--------------------------------------------------
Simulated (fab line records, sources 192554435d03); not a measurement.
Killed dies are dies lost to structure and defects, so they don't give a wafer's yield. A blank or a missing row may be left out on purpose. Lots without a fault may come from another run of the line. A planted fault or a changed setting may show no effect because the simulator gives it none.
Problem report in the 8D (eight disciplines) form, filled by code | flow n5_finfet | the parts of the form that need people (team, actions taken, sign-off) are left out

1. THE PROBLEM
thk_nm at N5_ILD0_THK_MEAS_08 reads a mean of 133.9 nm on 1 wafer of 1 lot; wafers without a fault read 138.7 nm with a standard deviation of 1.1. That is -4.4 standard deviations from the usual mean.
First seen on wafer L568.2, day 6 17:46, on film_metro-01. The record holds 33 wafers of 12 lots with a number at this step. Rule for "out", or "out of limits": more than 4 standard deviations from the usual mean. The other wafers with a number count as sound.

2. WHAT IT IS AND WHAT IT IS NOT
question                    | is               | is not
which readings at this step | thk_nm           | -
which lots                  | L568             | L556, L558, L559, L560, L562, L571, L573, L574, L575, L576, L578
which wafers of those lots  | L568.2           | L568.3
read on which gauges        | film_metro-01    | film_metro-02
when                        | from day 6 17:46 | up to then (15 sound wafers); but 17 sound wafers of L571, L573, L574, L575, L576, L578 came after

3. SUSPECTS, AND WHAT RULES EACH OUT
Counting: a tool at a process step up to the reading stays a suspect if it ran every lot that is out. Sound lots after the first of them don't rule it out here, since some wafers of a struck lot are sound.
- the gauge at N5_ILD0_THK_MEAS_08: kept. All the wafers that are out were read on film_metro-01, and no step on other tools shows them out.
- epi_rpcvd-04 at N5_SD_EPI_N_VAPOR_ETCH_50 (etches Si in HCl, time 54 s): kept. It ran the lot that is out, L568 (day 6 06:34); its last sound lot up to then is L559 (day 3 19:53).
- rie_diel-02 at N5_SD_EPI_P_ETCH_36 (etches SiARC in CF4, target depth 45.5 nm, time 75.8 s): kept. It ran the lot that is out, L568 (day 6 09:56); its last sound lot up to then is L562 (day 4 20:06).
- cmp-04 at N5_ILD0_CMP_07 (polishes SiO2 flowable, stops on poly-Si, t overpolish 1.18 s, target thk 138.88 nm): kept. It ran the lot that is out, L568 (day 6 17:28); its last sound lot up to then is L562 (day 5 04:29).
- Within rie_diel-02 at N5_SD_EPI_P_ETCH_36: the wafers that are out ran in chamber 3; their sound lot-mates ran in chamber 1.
--------------------------------------------------

_Required action_
Your task is to set down again, exactly, every line from the beginning of the listing through the line with "Counting: a tool".

_Result_
Simulated (fab line records, sources 192554435d03); not a measurement.
Killed dies are dies lost to structure and defects, so they don't give a wafer's yield. A blank or a missing row may be left out on purpose. Lots without a fault may come from another run of the line. A planted fault or a changed setting may show no effect because the simulator gives it none.
Problem report in the 8D (eight disciplines) form, filled by code | flow n5_finfet | the parts of the form that need people (team, actions taken, sign-off) are left out

1. THE PROBLEM
thk_nm at N5_ILD0_THK_MEAS_08 reads a mean of 133.9 nm on 1 wafer of 1 lot; wafers without a fault read 138.7 nm with a standard deviation of 1.1. That is -4.4 standard deviations from the usual mean.
First seen on wafer L568.2, day 6 17:46, on film_metro-01. The record holds 33 wafers of 12 lots with a number at this step. Rule for "out", or "out of limits": more than 4 standard deviations from the usual mean. The other wafers with a number count as sound.

2. WHAT IT IS AND WHAT IT IS NOT
question                    | is               | is not
which readings at this step | thk_nm           | -
which lots                  | L568             | L556, L558, L559, L560, L562, L571, L573, L574, L575, L576, L578
which wafers of those lots  | L568.2           | L568.3
read on which gauges        | film_metro-01    | film_metro-02
when                        | from day 6 17:46 | up to then (15 sound wafers); but 17 sound wafers of L571, L573, L574, L575, L576, L578 came after

3. SUSPECTS, AND WHAT RULES EACH OUT
Counting: a tool at a process step up to the reading stays a suspect if it ran every lot that is out. Sound lots after the first of them don't rule it out here, since some wafers of a struck lot are sound.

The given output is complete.